◆ **Requirement**
Give the listing again, word for word.

◆ **Data listing**
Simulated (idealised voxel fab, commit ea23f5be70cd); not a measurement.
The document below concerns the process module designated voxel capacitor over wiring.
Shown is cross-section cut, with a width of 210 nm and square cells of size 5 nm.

◆ **Exercise response**
Simulated (idealised voxel fab, commit ea23f5be70cd); not a measurement.
The document below concerns the process module designated voxel capacitor over wiring.
Shown is cross-section cut, with a width of 210 nm and square cells of size 5 nm.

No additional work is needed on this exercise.